## Extracted data
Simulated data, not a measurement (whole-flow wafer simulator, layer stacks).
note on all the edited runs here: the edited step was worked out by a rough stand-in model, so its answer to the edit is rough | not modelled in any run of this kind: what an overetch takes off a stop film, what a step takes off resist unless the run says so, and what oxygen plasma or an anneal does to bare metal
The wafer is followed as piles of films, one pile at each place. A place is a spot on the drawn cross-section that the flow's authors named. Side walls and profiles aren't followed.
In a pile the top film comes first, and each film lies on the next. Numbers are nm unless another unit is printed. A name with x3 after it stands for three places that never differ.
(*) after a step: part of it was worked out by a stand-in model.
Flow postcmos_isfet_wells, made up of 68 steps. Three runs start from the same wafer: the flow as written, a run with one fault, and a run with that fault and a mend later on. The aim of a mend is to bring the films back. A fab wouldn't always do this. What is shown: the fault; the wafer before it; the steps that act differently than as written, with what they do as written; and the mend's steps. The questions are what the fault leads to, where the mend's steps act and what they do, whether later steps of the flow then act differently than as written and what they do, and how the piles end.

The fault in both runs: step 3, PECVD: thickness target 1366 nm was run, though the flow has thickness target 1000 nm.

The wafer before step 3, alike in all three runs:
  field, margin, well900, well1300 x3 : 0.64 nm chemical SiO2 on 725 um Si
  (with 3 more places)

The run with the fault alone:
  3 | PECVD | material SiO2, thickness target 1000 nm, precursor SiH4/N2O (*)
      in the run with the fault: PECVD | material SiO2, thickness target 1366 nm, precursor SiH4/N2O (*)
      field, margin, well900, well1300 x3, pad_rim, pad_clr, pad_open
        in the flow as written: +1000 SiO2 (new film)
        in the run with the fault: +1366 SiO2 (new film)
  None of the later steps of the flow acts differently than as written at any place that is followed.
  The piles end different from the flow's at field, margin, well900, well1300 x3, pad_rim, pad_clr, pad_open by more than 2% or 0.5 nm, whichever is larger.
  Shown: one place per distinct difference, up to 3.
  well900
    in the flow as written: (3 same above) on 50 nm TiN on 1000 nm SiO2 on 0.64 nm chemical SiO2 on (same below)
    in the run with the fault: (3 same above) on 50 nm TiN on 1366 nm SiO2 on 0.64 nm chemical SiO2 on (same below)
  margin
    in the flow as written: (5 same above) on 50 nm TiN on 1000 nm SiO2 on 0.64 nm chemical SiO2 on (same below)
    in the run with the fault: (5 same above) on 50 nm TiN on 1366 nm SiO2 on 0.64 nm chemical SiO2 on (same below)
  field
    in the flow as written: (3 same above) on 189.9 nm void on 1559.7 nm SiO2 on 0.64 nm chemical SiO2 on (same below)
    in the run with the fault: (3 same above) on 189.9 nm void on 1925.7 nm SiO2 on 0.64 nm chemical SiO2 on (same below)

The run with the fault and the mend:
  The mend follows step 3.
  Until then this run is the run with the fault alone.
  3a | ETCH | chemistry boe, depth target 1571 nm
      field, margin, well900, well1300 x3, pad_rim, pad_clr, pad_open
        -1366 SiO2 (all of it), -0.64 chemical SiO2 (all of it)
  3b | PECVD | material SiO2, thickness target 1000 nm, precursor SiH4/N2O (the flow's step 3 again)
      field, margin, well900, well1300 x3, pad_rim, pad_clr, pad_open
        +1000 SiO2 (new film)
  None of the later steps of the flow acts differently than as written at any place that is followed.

## Exercise
Give again, word for word, every line of the listing above from the one with "The wafer is" to the one with "in the flow as written: (3 same above) on 50", both inclusive, and nothing beyond them.

## Response box
The wafer is followed as piles of films, one pile at each place. A place is a spot on the drawn cross-section that the flow's authors named. Side walls and profiles aren't followed.
In a pile the top film comes first, and each film lies on the next. Numbers are nm unless another unit is printed. A name with x3 after it stands for three places that never differ.
(*) after a step: part of it was worked out by a stand-in model.
Flow postcmos_isfet_wells, made up of 68 steps. Three runs start from the same wafer: the flow as written, a run with one fault, and a run with that fault and a mend later on. The aim of a mend is to bring the films back. A fab wouldn't always do this. What is shown: the fault; the wafer before it; the steps that act differently than as written, with what they do as written; and the mend's steps. The questions are what the fault leads to, where the mend's steps act and what they do, whether later steps of the flow then act differently than as written and what they do, and how the piles end.

The fault in both runs: step 3, PECVD: thickness target 1366 nm was run, though the flow has thickness target 1000 nm.

The wafer before step 3, alike in all three runs:
  field, margin, well900, well1300 x3 : 0.64 nm chemical SiO2 on 725 um Si
  (with 3 more places)

The run with the fault alone:
  3 | PECVD | material SiO2, thickness target 1000 nm, precursor SiH4/N2O (*)
      in the run with the fault: PECVD | material SiO2, thickness target 1366 nm, precursor SiH4/N2O (*)
      field, margin, well900, well1300 x3, pad_rim, pad_clr, pad_open
        in the flow as written: +1000 SiO2 (new film)
        in the run with the fault: +1366 SiO2 (new film)
  None of the later steps of the flow acts differently than as written at any place that is followed.
  The piles end different from the flow's at field, margin, well900, well1300 x3, pad_rim, pad_clr, pad_open by more than 2% or 0.5 nm, whichever is larger.
  Shown: one place per distinct difference, up to 3.
  well900
    in the flow as written: (3 same above) on 50 nm TiN on 1000 nm SiO2 on 0.64 nm chemical SiO2 on (same below)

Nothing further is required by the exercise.